Information supplied:
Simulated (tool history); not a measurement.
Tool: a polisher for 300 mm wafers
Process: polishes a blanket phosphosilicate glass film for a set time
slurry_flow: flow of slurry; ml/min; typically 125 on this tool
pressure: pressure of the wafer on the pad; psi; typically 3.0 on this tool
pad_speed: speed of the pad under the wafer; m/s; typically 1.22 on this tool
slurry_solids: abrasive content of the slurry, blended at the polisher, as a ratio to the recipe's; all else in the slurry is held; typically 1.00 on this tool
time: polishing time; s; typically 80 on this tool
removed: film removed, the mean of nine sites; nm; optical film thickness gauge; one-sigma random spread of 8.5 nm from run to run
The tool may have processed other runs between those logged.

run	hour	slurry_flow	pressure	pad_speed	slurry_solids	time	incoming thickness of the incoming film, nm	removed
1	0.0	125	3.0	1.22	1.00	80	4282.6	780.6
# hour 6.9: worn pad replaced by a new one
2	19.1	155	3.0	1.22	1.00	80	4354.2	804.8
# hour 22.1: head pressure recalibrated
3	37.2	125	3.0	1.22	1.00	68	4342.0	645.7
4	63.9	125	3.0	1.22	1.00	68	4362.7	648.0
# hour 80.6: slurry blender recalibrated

Work instruction: Write down exactly the span of lines above from the one containing "Tool: a polisher for 300 mm wafers" to the one containing "time: polishing time;", both ends included.

Task answer:
Tool: a polisher for 300 mm wafers
Process: polishes a blanket phosphosilicate glass film for a set time
slurry_flow: flow of slurry; ml/min; typically 125 on this tool
pressure: pressure of the wafer on the pad; psi; typically 3.0 on this tool
pad_speed: speed of the pad under the wafer; m/s; typically 1.22 on this tool
slurry_solids: abrasive content of the slurry, blended at the polisher, as a ratio to the recipe's; all else in the slurry is held; typically 1.00 on this tool
time: polishing time; s; typically 80 on this tool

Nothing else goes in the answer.